Data for analysis >>
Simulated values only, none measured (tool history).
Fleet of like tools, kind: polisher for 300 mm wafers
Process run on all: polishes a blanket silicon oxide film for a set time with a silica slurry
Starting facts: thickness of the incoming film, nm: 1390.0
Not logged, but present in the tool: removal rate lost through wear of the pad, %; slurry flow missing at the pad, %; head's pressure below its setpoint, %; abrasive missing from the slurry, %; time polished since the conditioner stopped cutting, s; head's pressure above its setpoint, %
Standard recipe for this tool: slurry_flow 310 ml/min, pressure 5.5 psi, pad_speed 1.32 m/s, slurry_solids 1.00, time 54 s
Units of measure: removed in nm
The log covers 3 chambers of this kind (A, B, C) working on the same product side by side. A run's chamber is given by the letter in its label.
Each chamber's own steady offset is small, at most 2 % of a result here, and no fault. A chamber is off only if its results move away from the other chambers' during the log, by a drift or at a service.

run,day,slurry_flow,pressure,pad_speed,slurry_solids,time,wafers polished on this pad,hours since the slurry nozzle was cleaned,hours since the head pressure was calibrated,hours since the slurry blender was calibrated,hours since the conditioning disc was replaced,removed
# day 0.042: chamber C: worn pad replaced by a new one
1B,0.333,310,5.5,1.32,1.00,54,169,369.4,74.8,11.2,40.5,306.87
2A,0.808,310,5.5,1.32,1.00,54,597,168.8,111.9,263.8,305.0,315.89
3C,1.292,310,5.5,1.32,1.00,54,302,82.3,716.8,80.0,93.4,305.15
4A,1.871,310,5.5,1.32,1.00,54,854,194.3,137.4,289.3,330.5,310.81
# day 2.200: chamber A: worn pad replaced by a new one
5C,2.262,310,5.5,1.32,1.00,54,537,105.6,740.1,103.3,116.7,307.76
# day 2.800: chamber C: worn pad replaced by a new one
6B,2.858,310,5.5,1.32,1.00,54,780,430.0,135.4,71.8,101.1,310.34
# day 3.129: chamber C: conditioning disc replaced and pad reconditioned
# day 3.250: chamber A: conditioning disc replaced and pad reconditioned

Assignment >> Your reply must contain exactly the lines from the first line of the data through the line holding "Starting facts: thickness", and nothing more.

Answer space >>
Simulated values only, none measured (tool history).
Fleet of like tools, kind: polisher for 300 mm wafers
Process run on all: polishes a blanket silicon oxide film for a set time with a silica slurry
Starting facts: thickness of the incoming film, nm: 1390.0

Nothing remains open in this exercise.